- - - - -

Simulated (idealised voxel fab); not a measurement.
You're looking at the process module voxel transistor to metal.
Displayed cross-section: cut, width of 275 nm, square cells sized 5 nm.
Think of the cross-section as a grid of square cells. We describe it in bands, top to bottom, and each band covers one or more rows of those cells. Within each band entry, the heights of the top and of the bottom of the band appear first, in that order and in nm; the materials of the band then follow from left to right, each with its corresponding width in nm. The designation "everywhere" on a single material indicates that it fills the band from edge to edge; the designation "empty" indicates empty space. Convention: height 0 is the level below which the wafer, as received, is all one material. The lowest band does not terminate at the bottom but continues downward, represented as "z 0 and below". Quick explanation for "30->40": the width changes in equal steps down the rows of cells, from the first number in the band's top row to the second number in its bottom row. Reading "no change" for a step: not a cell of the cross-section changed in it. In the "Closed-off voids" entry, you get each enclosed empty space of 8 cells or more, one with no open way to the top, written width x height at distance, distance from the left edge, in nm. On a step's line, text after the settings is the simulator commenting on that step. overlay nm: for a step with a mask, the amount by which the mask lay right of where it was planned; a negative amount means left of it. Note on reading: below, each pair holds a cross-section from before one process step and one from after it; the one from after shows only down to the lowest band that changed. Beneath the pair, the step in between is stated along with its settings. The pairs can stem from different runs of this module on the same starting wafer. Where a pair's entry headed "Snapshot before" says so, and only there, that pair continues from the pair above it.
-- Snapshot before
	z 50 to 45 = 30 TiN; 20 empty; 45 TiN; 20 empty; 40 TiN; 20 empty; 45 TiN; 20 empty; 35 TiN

- - - - -

■ ACTIVITY:
All lines above between those holding "You're looking at" and "Displayed cross-section: cut, width", inclusive, must be set down unchanged, and no other line may be included.

■ ANSWER SECTION:
You're looking at the process module voxel transistor to metal.
Displayed cross-section: cut, width of 275 nm, square cells sized 5 nm.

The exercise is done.